#### [WORK INSTRUCTION]
Please retype the listing below exactly, from its opening line through the line where "The tool may" appears.

•••

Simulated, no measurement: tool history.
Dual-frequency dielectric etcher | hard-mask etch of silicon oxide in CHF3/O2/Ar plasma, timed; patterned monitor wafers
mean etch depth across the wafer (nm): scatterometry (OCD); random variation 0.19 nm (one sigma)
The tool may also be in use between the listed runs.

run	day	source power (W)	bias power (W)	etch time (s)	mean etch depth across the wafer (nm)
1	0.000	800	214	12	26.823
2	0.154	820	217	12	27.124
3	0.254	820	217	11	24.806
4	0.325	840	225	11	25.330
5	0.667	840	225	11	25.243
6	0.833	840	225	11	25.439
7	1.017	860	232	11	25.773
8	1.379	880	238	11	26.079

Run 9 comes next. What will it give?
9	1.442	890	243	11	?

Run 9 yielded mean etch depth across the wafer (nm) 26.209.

•••

#### [RESPONSE]
Simulated, no measurement: tool history.
Dual-frequency dielectric etcher | hard-mask etch of silicon oxide in CHF3/O2/Ar plasma, timed; patterned monitor wafers
mean etch depth across the wafer (nm): scatterometry (OCD); random variation 0.19 nm (one sigma)
The tool may also be in use between the listed runs.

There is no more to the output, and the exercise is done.